BEGIN Dataset

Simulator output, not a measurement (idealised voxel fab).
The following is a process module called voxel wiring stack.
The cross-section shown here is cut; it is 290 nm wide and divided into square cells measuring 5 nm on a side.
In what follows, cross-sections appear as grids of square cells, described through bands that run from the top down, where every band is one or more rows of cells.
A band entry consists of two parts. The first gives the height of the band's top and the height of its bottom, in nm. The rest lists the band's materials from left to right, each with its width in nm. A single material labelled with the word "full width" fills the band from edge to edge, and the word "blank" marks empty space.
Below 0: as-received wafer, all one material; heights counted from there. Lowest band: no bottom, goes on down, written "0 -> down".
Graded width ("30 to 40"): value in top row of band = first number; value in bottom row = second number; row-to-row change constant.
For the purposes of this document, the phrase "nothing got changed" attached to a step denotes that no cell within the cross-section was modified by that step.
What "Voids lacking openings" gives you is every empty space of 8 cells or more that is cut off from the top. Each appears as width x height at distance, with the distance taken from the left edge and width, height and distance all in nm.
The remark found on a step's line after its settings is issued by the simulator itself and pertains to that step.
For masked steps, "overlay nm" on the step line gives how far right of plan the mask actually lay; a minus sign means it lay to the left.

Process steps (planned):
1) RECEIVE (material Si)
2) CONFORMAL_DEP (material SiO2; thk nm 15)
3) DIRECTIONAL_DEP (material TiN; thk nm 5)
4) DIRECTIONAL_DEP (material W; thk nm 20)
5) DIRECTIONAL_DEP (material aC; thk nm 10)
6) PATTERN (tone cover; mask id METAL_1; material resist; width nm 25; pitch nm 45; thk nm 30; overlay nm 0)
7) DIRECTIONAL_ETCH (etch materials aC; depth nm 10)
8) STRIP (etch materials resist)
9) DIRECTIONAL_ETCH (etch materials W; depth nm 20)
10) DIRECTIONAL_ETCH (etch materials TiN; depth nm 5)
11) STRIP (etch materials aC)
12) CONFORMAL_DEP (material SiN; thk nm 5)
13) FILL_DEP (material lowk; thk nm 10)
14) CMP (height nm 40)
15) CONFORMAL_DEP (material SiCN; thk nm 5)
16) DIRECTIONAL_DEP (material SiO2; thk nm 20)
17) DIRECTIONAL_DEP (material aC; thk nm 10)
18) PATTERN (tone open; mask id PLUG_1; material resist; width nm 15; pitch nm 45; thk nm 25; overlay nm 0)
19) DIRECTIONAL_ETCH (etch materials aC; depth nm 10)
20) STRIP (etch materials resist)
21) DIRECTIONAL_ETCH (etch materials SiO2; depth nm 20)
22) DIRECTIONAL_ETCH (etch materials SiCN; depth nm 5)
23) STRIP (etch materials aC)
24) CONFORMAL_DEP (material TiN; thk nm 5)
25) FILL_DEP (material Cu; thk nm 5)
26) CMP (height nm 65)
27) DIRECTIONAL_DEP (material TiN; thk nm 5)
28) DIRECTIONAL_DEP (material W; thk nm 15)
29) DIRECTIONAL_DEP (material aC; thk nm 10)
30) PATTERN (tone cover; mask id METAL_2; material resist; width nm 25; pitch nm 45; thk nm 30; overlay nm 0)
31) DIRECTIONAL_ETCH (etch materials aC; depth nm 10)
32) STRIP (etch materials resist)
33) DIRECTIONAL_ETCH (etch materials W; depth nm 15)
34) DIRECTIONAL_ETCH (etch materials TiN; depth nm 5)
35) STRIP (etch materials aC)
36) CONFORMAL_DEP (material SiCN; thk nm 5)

END Dataset

> _Work item_: Each line from the first line of the listing through the line containing "row-to-row change constant." must be set down exactly; no other line belongs in the answer.

> _Task solution_:
Simulator output, not a measurement (idealised voxel fab).
The following is a process module called voxel wiring stack.
The cross-section shown here is cut; it is 290 nm wide and divided into square cells measuring 5 nm on a side.
In what follows, cross-sections appear as grids of square cells, described through bands that run from the top down, where every band is one or more rows of cells.
A band entry consists of two parts. The first gives the height of the band's top and the height of its bottom, in nm. The rest lists the band's materials from left to right, each with its width in nm. A single material labelled with the word "full width" fills the band from edge to edge, and the word "blank" marks empty space.
Below 0: as-received wafer, all one material; heights counted from there. Lowest band: no bottom, goes on down, written "0 -> down".
Graded width ("30 to 40"): value in top row of band = first number; value in bottom row = second number; row-to-row change constant.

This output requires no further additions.